** INFORMATION SHOWN follows **

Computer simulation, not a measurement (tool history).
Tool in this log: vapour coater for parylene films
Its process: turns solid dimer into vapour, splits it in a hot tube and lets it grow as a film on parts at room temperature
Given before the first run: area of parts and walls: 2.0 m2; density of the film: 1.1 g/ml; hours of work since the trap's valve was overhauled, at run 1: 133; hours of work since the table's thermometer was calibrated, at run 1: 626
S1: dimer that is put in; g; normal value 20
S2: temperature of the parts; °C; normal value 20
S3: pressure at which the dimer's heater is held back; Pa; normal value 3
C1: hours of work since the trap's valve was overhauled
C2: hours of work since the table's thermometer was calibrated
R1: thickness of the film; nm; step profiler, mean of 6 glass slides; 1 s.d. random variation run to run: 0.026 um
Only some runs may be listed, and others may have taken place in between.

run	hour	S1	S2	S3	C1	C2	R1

** End of INFORMATION SHOWN **

ACTIVITY - Would you reproduce the full listing without changing a single word?

RESPONSE BOX -
Computer simulation, not a measurement (tool history).
Tool in this log: vapour coater for parylene films
Its process: turns solid dimer into vapour, splits it in a hot tube and lets it grow as a film on parts at room temperature
Given before the first run: area of parts and walls: 2.0 m2; density of the film: 1.1 g/ml; hours of work since the trap's valve was overhauled, at run 1: 133; hours of work since the table's thermometer was calibrated, at run 1: 626
S1: dimer that is put in; g; normal value 20
S2: temperature of the parts; °C; normal value 20
S3: pressure at which the dimer's heater is held back; Pa; normal value 3
C1: hours of work since the trap's valve was overhauled
C2: hours of work since the table's thermometer was calibrated
R1: thickness of the film; nm; step profiler, mean of 6 glass slides; 1 s.d. random variation run to run: 0.026 um
Only some runs may be listed, and others may have taken place in between.

run	hour	S1	S2	S3	C1	C2	R1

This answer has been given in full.